→ Data under study:
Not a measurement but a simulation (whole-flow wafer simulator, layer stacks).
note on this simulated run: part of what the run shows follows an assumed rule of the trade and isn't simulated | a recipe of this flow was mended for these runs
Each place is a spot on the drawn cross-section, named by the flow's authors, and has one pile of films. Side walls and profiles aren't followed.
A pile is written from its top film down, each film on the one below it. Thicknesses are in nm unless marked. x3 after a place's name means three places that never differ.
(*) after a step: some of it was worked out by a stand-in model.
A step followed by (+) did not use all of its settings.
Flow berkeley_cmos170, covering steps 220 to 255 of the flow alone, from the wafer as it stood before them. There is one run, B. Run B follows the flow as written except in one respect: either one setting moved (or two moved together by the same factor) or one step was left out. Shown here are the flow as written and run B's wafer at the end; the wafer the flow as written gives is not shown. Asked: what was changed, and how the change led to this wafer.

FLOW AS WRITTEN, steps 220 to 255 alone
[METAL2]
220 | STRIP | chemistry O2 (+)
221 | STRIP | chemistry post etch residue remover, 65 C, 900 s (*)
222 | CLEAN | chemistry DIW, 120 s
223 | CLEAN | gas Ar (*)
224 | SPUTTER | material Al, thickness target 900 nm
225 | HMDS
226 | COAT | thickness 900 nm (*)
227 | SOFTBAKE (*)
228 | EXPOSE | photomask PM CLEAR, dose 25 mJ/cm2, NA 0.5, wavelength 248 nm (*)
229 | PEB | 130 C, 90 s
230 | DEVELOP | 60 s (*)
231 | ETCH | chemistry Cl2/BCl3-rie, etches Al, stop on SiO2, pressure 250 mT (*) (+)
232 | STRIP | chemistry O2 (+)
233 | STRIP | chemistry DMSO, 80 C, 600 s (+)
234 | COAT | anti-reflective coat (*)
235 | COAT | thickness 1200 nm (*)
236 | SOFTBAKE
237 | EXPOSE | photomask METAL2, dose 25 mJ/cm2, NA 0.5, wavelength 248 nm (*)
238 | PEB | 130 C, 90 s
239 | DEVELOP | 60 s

→ Work order:
Reproduce the entries exactly, but only from their first line to the line holding "238 | PEB | 130 C, 90 s", with that last line kept.

→ Exercise answer:
Not a measurement but a simulation (whole-flow wafer simulator, layer stacks).
note on this simulated run: part of what the run shows follows an assumed rule of the trade and isn't simulated | a recipe of this flow was mended for these runs
Each place is a spot on the drawn cross-section, named by the flow's authors, and has one pile of films. Side walls and profiles aren't followed.
A pile is written from its top film down, each film on the one below it. Thicknesses are in nm unless marked. x3 after a place's name means three places that never differ.
(*) after a step: some of it was worked out by a stand-in model.
A step followed by (+) did not use all of its settings.
Flow berkeley_cmos170, covering steps 220 to 255 of the flow alone, from the wafer as it stood before them. There is one run, B. Run B follows the flow as written except in one respect: either one setting moved (or two moved together by the same factor) or one step was left out. Shown here are the flow as written and run B's wafer at the end; the wafer the flow as written gives is not shown. Asked: what was changed, and how the change led to this wafer.

FLOW AS WRITTEN, steps 220 to 255 alone
[METAL2]
220 | STRIP | chemistry O2 (+)
221 | STRIP | chemistry post etch residue remover, 65 C, 900 s (*)
222 | CLEAN | chemistry DIW, 120 s
223 | CLEAN | gas Ar (*)
224 | SPUTTER | material Al, thickness target 900 nm
225 | HMDS
226 | COAT | thickness 900 nm (*)
227 | SOFTBAKE (*)
228 | EXPOSE | photomask PM CLEAR, dose 25 mJ/cm2, NA 0.5, wavelength 248 nm (*)
229 | PEB | 130 C, 90 s
230 | DEVELOP | 60 s (*)
231 | ETCH | chemistry Cl2/BCl3-rie, etches Al, stop on SiO2, pressure 250 mT (*) (+)
232 | STRIP | chemistry O2 (+)
233 | STRIP | chemistry DMSO, 80 C, 600 s (+)
234 | COAT | anti-reflective coat (*)
235 | COAT | thickness 1200 nm (*)
236 | SOFTBAKE
237 | EXPOSE | photomask METAL2, dose 25 mJ/cm2, NA 0.5, wavelength 248 nm (*)
238 | PEB | 130 C, 90 s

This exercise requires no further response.